**REQUIREMENT**
Give back exactly the lines of the material below that start at the line containing "closed voids: empty" and end at the line containing "after a step's", and no others.

**DATA EXTRACT**
BEGIN
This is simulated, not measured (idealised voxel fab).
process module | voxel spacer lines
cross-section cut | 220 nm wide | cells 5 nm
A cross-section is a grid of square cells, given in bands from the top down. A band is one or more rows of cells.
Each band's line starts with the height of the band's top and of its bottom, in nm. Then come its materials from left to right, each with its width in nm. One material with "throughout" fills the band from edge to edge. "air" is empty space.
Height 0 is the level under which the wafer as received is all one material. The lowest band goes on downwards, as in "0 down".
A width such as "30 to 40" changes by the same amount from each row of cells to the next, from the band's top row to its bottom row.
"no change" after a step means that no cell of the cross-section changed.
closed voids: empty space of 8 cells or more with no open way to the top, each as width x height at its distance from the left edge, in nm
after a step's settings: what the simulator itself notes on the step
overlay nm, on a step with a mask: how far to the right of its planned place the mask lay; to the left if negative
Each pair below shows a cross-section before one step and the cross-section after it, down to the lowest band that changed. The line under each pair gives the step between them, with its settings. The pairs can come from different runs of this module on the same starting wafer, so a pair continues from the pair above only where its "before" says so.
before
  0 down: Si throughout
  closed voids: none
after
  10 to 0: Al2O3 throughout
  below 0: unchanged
END

**RESPONSE BOX**
closed voids: empty space of 8 cells or more with no open way to the top, each as width x height at its distance from the left edge, in nm
after a step's settings: what the simulator itself notes on the step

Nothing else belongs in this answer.